:: EXTRACTED MATERIAL

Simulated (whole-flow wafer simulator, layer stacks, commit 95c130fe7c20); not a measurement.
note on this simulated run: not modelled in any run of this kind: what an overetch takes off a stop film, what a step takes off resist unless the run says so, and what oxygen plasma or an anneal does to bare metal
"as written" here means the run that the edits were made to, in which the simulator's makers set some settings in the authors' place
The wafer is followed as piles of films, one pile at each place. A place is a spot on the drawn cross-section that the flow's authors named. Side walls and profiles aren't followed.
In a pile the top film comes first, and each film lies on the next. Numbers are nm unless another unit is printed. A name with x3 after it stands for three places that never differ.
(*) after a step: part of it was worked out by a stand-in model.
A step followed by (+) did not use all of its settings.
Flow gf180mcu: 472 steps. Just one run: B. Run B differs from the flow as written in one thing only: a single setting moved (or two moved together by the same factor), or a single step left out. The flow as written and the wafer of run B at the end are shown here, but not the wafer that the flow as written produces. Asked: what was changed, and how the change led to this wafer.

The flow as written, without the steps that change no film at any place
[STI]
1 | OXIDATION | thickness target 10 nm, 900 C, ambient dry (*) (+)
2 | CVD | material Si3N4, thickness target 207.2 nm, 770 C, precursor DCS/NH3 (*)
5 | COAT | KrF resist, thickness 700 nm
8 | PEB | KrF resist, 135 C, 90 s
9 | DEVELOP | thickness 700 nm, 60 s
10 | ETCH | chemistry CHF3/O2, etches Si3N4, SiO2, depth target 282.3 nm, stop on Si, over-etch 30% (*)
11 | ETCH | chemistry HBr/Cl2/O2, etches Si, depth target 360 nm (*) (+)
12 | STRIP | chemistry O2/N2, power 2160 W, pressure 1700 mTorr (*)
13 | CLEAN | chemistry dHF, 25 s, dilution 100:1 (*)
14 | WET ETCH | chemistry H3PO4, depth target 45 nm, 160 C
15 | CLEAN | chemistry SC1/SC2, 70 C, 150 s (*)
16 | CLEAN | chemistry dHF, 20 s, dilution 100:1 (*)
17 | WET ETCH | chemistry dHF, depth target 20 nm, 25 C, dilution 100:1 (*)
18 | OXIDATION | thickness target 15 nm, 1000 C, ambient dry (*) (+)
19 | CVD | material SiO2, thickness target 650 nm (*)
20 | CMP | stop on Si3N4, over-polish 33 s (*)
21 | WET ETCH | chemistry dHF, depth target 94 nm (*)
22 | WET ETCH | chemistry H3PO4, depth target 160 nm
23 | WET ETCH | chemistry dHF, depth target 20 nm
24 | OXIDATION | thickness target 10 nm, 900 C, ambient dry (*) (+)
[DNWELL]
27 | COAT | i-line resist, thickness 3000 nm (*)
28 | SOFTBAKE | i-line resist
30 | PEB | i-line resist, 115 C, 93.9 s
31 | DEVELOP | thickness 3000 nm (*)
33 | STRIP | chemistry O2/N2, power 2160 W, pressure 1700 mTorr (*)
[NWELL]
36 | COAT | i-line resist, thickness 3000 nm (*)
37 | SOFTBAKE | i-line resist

::::

## REQUIRED ACTION
Only the lines from the first one of the listing up to and including the line where "the authors' place" appears are wanted, reproduced exactly.

## RESULT
Simulated (whole-flow wafer simulator, layer stacks, commit 95c130fe7c20); not a measurement.
note on this simulated run: not modelled in any run of this kind: what an overetch takes off a stop film, what a step takes off resist unless the run says so, and what oxygen plasma or an anneal does to bare metal
"as written" here means the run that the edits were made to, in which the simulator's makers set some settings in the authors' place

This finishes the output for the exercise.